Information shown >>
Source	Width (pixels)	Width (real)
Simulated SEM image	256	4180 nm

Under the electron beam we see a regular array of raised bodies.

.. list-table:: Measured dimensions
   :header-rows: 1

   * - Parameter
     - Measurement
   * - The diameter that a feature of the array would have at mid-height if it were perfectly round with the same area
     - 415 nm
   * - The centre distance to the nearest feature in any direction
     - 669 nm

Work request >> Copy the full listing exactly.

Task result >>
Source	Width (pixels)	Width (real)
Simulated SEM image	256	4180 nm

Under the electron beam we see a regular array of raised bodies.

.. list-table:: Measured dimensions
   :header-rows: 1

   * - Parameter
     - Measurement
   * - The diameter that a feature of the array would have at mid-height if it were perfectly round with the same area
     - 415 nm
   * - The centre distance to the nearest feature in any direction
     - 669 nm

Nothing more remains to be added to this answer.